########

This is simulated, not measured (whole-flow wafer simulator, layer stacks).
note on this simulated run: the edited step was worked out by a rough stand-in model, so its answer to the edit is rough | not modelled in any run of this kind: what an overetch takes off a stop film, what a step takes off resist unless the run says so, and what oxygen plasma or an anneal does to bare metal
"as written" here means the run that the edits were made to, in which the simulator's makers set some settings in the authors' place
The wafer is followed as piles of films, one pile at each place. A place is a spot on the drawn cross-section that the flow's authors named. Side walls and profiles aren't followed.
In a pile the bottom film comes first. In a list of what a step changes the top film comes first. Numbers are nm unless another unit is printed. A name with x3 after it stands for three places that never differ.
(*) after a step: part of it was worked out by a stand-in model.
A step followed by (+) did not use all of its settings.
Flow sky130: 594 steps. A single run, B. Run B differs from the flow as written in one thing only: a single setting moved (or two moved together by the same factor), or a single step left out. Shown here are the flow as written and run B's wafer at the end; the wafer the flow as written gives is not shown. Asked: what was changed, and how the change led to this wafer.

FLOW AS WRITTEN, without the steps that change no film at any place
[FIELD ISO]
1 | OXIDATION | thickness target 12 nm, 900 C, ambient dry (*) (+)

########

*Work order*.
Copy every record once more, exactly as given.

*Reply*.
This is simulated, not measured (whole-flow wafer simulator, layer stacks).
note on this simulated run: the edited step was worked out by a rough stand-in model, so its answer to the edit is rough | not modelled in any run of this kind: what an overetch takes off a stop film, what a step takes off resist unless the run says so, and what oxygen plasma or an anneal does to bare metal
"as written" here means the run that the edits were made to, in which the simulator's makers set some settings in the authors' place
The wafer is followed as piles of films, one pile at each place. A place is a spot on the drawn cross-section that the flow's authors named. Side walls and profiles aren't followed.
In a pile the bottom film comes first. In a list of what a step changes the top film comes first. Numbers are nm unless another unit is printed. A name with x3 after it stands for three places that never differ.
(*) after a step: part of it was worked out by a stand-in model.
A step followed by (+) did not use all of its settings.
Flow sky130: 594 steps. A single run, B. Run B differs from the flow as written in one thing only: a single setting moved (or two moved together by the same factor), or a single step left out. Shown here are the flow as written and run B's wafer at the end; the wafer the flow as written gives is not shown. Asked: what was changed, and how the change led to this wafer.

FLOW AS WRITTEN, without the steps that change no film at any place
[FIELD ISO]
1 | OXIDATION | thickness target 12 nm, 900 C, ambient dry (*) (+)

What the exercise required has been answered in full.